Brief
Quote, with no changes, the lines that run from the top of the material to the line with "Could you look", both included.

Record excerpts
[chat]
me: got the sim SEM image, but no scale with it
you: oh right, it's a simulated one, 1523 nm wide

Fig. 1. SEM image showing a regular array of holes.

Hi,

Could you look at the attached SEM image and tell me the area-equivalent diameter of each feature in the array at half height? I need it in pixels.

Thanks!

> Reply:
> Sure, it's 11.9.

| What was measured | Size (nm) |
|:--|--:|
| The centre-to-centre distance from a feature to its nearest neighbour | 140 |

Exercise response
[chat]
me: got the sim SEM image, but no scale with it
you: oh right, it's a simulated one, 1523 nm wide

Fig. 1. SEM image showing a regular array of holes.

Hi,

Could you look at the attached SEM image and tell me the area-equivalent diameter of each feature in the array at half height? I need it in pixels.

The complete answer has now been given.